PROVIDED INFORMATION:
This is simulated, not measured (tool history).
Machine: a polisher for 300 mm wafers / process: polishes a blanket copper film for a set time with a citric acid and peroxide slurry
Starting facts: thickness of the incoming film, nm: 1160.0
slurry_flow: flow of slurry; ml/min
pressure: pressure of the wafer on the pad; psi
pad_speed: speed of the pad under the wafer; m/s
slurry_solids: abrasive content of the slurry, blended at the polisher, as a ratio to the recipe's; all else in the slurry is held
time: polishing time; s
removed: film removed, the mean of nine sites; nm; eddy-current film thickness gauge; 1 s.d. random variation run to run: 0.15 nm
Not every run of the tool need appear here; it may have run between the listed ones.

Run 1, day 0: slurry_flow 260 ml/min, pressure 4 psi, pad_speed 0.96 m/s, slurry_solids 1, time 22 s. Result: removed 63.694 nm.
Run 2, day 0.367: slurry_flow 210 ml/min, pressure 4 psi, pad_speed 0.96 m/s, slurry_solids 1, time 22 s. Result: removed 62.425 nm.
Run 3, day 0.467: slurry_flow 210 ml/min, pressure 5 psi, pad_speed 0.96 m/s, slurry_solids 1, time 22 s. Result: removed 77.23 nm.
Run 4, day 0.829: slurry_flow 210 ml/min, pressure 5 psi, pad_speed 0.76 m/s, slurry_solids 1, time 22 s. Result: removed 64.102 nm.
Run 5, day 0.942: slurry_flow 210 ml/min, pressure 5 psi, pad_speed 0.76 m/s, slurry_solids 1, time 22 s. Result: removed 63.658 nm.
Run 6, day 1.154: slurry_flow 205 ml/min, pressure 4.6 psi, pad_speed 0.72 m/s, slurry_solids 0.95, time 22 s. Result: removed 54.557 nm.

WORK ORDER: What are the lines, exactly as written above, from the line with "Starting facts: thickness" to the line with "Run 5, day 0.942: slurry_flow", both included? Output only those.

RESPONSE BOX:
Starting facts: thickness of the incoming film, nm: 1160.0
slurry_flow: flow of slurry; ml/min
pressure: pressure of the wafer on the pad; psi
pad_speed: speed of the pad under the wafer; m/s
slurry_solids: abrasive content of the slurry, blended at the polisher, as a ratio to the recipe's; all else in the slurry is held
time: polishing time; s
removed: film removed, the mean of nine sites; nm; eddy-current film thickness gauge; 1 s.d. random variation run to run: 0.15 nm
Not every run of the tool need appear here; it may have run between the listed ones.

Run 1, day 0: slurry_flow 260 ml/min, pressure 4 psi, pad_speed 0.96 m/s, slurry_solids 1, time 22 s. Result: removed 63.694 nm.
Run 2, day 0.367: slurry_flow 210 ml/min, pressure 4 psi, pad_speed 0.96 m/s, slurry_solids 1, time 22 s. Result: removed 62.425 nm.
Run 3, day 0.467: slurry_flow 210 ml/min, pressure 5 psi, pad_speed 0.96 m/s, slurry_solids 1, time 22 s. Result: removed 77.23 nm.
Run 4, day 0.829: slurry_flow 210 ml/min, pressure 5 psi, pad_speed 0.76 m/s, slurry_solids 1, time 22 s. Result: removed 64.102 nm.
Run 5, day 0.942: slurry_flow 210 ml/min, pressure 5 psi, pad_speed 0.76 m/s, slurry_solids 1, time 22 s. Result: removed 63.658 nm.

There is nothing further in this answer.